▸ **Material shown**
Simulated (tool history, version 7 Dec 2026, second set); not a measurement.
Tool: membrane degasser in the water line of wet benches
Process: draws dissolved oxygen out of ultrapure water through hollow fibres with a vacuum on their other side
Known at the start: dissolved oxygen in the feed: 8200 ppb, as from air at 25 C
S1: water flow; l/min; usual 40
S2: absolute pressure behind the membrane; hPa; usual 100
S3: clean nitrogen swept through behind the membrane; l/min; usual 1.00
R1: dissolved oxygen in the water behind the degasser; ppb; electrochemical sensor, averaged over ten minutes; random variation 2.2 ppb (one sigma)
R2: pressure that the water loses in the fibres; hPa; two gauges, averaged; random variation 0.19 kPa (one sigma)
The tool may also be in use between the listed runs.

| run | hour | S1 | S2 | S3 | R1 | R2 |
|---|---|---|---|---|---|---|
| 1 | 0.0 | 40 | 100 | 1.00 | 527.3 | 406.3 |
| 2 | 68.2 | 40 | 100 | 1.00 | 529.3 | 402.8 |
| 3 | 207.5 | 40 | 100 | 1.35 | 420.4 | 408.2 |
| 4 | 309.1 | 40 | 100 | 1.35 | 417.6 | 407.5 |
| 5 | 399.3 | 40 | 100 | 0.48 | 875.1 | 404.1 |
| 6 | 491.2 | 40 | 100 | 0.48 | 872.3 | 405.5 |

▸ **Brief**
Return exactly the leading lines of the listing, stopping after the line in which "875.1 | 404.1 |" occurs.

▸ **Task output**
Simulated (tool history, version 7 Dec 2026, second set); not a measurement.
Tool: membrane degasser in the water line of wet benches
Process: draws dissolved oxygen out of ultrapure water through hollow fibres with a vacuum on their other side
Known at the start: dissolved oxygen in the feed: 8200 ppb, as from air at 25 C
S1: water flow; l/min; usual 40
S2: absolute pressure behind the membrane; hPa; usual 100
S3: clean nitrogen swept through behind the membrane; l/min; usual 1.00
R1: dissolved oxygen in the water behind the degasser; ppb; electrochemical sensor, averaged over ten minutes; random variation 2.2 ppb (one sigma)
R2: pressure that the water loses in the fibres; hPa; two gauges, averaged; random variation 0.19 kPa (one sigma)
The tool may also be in use between the listed runs.

| run | hour | S1 | S2 | S3 | R1 | R2 |
|---|---|---|---|---|---|---|
| 1 | 0.0 | 40 | 100 | 1.00 | 527.3 | 406.3 |
| 2 | 68.2 | 40 | 100 | 1.00 | 529.3 | 402.8 |
| 3 | 207.5 | 40 | 100 | 1.35 | 420.4 | 408.2 |
| 4 | 309.1 | 40 | 100 | 1.35 | 417.6 | 407.5 |
| 5 | 399.3 | 40 | 100 | 0.48 | 875.1 | 404.1 |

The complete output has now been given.